Work order: Quote every line from the top of the listing down to and including the line that contains "(*) following a".

▶

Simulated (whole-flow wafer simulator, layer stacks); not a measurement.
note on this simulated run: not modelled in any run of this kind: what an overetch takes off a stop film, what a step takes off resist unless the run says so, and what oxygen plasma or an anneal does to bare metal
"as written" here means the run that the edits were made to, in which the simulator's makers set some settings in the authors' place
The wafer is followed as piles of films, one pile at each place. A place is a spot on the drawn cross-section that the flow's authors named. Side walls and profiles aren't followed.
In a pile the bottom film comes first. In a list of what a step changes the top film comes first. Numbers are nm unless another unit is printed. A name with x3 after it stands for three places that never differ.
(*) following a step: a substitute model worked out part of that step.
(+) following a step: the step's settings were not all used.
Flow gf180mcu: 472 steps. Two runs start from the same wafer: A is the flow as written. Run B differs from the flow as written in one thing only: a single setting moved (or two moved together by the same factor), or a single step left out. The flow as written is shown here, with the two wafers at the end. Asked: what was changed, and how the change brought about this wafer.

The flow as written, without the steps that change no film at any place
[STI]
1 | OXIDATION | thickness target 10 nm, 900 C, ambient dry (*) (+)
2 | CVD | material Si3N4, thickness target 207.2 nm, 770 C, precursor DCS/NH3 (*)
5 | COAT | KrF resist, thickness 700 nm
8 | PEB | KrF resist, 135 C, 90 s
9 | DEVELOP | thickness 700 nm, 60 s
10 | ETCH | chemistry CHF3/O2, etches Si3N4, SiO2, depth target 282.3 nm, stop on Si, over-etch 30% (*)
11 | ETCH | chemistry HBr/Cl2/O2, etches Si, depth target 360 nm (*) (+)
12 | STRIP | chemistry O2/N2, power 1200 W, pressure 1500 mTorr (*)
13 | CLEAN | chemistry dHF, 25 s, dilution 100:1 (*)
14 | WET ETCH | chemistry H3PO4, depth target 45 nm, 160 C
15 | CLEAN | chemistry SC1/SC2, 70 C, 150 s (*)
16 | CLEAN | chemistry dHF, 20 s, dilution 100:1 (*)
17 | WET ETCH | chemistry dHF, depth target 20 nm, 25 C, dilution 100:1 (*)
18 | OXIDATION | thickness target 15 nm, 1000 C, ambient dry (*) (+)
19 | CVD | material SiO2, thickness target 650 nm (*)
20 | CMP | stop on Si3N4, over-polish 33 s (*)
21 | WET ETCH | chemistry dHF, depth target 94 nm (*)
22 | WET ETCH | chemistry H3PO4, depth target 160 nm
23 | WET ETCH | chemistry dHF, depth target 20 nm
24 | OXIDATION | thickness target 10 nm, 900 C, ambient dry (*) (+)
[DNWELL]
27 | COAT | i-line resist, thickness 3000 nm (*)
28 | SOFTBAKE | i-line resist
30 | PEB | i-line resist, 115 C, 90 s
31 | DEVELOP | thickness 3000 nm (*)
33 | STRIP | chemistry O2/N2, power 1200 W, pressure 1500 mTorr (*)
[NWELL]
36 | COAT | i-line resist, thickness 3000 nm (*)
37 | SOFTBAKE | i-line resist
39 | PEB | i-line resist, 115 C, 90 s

◀

Exercise answer:
Simulated (whole-flow wafer simulator, layer stacks); not a measurement.
note on this simulated run: not modelled in any run of this kind: what an overetch takes off a stop film, what a step takes off resist unless the run says so, and what oxygen plasma or an anneal does to bare metal
"as written" here means the run that the edits were made to, in which the simulator's makers set some settings in the authors' place
The wafer is followed as piles of films, one pile at each place. A place is a spot on the drawn cross-section that the flow's authors named. Side walls and profiles aren't followed.
In a pile the bottom film comes first. In a list of what a step changes the top film comes first. Numbers are nm unless another unit is printed. A name with x3 after it stands for three places that never differ.
(*) following a step: a substitute model worked out part of that step.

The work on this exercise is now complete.